== Segment start ==

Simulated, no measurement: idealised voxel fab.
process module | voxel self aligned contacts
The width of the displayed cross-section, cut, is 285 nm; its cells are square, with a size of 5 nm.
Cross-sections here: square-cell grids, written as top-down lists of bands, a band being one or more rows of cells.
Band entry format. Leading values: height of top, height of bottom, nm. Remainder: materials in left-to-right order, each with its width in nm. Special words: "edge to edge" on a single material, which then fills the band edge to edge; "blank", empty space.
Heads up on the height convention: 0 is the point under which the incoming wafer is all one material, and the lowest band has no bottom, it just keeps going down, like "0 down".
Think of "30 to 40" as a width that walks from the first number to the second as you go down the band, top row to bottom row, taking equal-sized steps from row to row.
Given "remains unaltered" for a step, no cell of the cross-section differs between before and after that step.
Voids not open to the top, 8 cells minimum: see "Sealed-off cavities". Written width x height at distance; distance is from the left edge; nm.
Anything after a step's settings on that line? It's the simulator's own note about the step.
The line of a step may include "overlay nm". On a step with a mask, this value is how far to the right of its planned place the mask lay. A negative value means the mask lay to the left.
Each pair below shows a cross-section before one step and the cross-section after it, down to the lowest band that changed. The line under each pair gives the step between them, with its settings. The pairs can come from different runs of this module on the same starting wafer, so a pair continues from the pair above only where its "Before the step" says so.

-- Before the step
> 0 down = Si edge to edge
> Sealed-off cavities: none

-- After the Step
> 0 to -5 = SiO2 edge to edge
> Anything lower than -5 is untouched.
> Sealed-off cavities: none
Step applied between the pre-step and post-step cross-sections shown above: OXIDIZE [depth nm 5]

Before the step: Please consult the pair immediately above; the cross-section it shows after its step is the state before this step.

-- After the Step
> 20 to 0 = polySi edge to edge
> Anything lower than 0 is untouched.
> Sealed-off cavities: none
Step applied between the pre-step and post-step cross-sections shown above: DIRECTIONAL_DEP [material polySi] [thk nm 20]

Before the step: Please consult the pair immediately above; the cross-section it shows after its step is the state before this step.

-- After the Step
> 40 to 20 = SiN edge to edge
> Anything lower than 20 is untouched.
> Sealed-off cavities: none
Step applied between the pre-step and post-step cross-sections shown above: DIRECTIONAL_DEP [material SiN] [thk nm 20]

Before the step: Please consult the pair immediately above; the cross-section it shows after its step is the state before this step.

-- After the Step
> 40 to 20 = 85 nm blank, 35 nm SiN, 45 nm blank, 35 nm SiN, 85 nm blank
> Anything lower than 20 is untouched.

== Segment end ==

> [Assignment]:
If a line comes after the one containing "Cross-sections here: square-cell", leave it out; set down every line of the data before it, and that line itself, exactly.

> [Answer box]:
Simulated, no measurement: idealised voxel fab.
process module | voxel self aligned contacts
The width of the displayed cross-section, cut, is 285 nm; its cells are square, with a size of 5 nm.
Cross-sections here: square-cell grids, written as top-down lists of bands, a band being one or more rows of cells.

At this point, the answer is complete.